Assigned task: Each line from the start of the listing below through the line containing "HHHHHHHHHHHHHHHHHHHHHHHLLLLLLLLL" should be reproduced exactly, with no others.

Given entries:
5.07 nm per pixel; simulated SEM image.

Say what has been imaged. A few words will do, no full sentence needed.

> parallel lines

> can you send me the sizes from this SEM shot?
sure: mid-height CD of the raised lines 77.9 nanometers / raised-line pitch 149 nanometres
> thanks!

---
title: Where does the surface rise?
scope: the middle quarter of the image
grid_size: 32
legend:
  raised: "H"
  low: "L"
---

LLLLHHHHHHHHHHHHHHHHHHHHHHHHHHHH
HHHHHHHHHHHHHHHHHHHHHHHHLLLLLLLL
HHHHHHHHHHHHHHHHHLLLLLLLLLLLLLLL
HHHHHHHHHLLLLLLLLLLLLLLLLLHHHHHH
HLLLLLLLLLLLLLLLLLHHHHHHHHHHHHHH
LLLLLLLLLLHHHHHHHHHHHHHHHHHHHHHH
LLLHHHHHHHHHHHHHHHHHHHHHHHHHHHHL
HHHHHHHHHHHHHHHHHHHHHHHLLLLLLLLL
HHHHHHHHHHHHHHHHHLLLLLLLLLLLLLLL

Written response:
5.07 nm per pixel; simulated SEM image.

Say what has been imaged. A few words will do, no full sentence needed.

> parallel lines

> can you send me the sizes from this SEM shot?
sure: mid-height CD of the raised lines 77.9 nanometers / raised-line pitch 149 nanometres
> thanks!

---
title: Where does the surface rise?
scope: the middle quarter of the image
grid_size: 32
legend:
  raised: "H"
  low: "L"
---

LLLLHHHHHHHHHHHHHHHHHHHHHHHHHHHH
HHHHHHHHHHHHHHHHHHHHHHHHLLLLLLLL
HHHHHHHHHHHHHHHHHLLLLLLLLLLLLLLL
HHHHHHHHHLLLLLLLLLLLLLLLLLHHHHHH
HLLLLLLLLLLLLLLLLLHHHHHHHHHHHHHH
LLLLLLLLLLHHHHHHHHHHHHHHHHHHHHHH
LLLHHHHHHHHHHHHHHHHHHHHHHHHHHHHL
HHHHHHHHHHHHHHHHHHHHHHHLLLLLLLLL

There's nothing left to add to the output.